SOURCE MATERIAL>
=== Section Start ===

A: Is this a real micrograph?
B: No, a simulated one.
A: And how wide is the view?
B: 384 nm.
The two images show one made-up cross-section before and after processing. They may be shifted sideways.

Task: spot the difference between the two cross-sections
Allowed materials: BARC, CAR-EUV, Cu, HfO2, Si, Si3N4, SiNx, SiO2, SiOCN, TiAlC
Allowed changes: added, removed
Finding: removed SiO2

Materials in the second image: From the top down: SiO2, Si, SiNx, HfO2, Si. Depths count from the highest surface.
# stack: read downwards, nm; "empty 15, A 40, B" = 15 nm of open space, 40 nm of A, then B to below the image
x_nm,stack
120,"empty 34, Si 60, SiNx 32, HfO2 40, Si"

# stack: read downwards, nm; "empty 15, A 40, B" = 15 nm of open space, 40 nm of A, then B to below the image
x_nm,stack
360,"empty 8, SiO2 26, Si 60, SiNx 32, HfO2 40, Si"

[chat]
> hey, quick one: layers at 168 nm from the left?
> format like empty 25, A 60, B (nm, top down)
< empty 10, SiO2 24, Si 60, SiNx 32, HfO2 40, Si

=== Section End ===

WORK ITEM>
Of the entries above, transcribe exactly those lines that fall between the line containing "Materials in the" and the line containing "(nm, top down)", together with those two lines.

ANSWER SECTION>
Materials in the second image: From the top down: SiO2, Si, SiNx, HfO2, Si. Depths count from the highest surface.
# stack: read downwards, nm; "empty 15, A 40, B" = 15 nm of open space, 40 nm of A, then B to below the image
x_nm,stack
120,"empty 34, Si 60, SiNx 32, HfO2 40, Si"

# stack: read downwards, nm; "empty 15, A 40, B" = 15 nm of open space, 40 nm of A, then B to below the image
x_nm,stack
360,"empty 8, SiO2 26, Si 60, SiNx 32, HfO2 40, Si"

[chat]
> hey, quick one: layers at 168 nm from the left?
> format like empty 25, A 60, B (nm, top down)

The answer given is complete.